-- WORK TASK --
Output, word for word, every line from the start of the listing down to and including the line that contains "The width of"; include nothing else.

-- DATA TO EXAMINE --
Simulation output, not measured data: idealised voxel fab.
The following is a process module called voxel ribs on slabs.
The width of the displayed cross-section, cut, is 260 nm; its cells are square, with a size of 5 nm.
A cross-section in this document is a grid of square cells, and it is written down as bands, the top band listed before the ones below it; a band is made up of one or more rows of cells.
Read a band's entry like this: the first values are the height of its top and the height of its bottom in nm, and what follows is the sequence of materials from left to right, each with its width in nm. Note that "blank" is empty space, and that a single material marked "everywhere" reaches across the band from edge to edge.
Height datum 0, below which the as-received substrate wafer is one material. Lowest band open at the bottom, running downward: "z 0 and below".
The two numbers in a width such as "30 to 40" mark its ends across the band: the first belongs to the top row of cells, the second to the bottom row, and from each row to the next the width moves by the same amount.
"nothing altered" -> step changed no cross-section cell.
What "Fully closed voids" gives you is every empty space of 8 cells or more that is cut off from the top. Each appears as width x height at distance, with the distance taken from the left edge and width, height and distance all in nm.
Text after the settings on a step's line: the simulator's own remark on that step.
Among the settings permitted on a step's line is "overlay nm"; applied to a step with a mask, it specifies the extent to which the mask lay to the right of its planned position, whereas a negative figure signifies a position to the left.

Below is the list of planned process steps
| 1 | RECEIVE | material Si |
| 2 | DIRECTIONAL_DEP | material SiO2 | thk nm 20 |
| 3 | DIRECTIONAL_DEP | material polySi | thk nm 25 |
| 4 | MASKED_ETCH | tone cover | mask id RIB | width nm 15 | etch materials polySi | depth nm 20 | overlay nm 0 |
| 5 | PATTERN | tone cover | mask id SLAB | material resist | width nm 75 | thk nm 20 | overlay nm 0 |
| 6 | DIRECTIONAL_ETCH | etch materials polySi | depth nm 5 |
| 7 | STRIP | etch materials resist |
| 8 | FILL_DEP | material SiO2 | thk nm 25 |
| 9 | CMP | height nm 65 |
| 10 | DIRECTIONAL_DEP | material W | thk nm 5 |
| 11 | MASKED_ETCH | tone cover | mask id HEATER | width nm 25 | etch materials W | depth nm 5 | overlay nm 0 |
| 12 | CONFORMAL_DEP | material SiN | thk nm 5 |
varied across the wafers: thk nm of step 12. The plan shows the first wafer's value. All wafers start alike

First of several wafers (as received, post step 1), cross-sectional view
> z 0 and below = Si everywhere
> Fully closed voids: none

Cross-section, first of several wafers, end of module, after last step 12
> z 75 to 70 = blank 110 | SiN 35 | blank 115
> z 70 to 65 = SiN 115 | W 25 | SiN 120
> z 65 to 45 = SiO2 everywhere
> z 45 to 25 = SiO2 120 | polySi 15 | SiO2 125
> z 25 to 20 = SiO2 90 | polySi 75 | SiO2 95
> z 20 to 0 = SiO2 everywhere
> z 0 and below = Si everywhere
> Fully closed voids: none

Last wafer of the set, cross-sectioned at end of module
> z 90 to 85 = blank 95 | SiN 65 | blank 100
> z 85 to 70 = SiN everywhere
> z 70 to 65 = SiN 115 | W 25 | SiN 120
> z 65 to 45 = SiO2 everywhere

-- PROBLEM SOLUTION --
Simulation output, not measured data: idealised voxel fab.
The following is a process module called voxel ribs on slabs.
The width of the displayed cross-section, cut, is 260 nm; its cells are square, with a size of 5 nm.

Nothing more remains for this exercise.